============================================================
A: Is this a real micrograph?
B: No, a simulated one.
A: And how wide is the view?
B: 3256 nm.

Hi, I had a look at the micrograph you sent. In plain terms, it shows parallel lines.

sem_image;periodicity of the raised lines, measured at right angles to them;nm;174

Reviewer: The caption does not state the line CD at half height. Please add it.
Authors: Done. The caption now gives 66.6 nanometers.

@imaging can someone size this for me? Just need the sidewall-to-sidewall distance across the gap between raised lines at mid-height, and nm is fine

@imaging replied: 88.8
============================================================

» REQUIREMENT: Repeat, exactly and only, the lines from the beginning of the material through the line that contains "Hi, I had a".

» EXERCISE OUTPUT:
A: Is this a real micrograph?
B: No, a simulated one.
A: And how wide is the view?
B: 3256 nm.

Hi, I had a look at the micrograph you sent. In plain terms, it shows parallel lines.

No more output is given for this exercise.